* _Work instruction_:
After locating the line that contains "3) DIRECTIONAL_DEP (material TiN; thk nm 5)" in the records below, write out exactly that line and each line after it through the one that contains "- from 50 to", and nothing else.

* _Records provided_:
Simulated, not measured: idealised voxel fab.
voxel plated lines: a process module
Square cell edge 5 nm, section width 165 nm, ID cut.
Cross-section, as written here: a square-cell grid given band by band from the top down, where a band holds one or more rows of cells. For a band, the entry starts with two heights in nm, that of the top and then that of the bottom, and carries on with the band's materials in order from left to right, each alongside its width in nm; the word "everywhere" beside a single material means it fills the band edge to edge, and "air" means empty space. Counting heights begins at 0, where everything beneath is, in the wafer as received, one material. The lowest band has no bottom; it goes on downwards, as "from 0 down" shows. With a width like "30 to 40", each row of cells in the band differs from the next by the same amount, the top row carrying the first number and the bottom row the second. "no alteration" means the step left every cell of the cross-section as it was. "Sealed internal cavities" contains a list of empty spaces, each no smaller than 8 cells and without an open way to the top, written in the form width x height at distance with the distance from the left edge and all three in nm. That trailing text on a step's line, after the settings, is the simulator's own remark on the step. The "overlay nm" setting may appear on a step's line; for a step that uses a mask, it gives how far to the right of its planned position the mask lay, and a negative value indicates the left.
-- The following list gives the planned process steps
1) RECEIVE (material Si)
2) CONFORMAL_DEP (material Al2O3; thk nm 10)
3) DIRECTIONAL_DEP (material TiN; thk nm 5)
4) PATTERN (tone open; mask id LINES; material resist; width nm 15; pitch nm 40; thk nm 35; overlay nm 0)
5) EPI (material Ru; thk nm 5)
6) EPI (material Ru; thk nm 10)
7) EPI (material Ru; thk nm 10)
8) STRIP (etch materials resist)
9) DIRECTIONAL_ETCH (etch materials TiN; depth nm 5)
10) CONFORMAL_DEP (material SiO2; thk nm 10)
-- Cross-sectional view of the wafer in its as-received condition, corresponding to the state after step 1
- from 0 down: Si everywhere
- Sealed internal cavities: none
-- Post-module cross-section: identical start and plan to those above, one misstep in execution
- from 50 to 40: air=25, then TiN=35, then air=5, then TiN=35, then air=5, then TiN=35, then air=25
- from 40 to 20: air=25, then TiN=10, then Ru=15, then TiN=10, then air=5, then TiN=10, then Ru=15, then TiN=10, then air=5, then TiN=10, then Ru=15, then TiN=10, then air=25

* _Written response_:
3) DIRECTIONAL_DEP (material TiN; thk nm 5)
4) PATTERN (tone open; mask id LINES; material resist; width nm 15; pitch nm 40; thk nm 35; overlay nm 0)
5) EPI (material Ru; thk nm 5)
6) EPI (material Ru; thk nm 10)
7) EPI (material Ru; thk nm 10)
8) STRIP (etch materials resist)
9) DIRECTIONAL_ETCH (etch materials TiN; depth nm 5)
10) CONFORMAL_DEP (material SiO2; thk nm 10)
-- Cross-sectional view of the wafer in its as-received condition, corresponding to the state after step 1
- from 0 down: Si everywhere
- Sealed internal cavities: none
-- Post-module cross-section: identical start and plan to those above, one misstep in execution
- from 50 to 40: air=25, then TiN=35, then air=5, then TiN=35, then air=5, then TiN=35, then air=25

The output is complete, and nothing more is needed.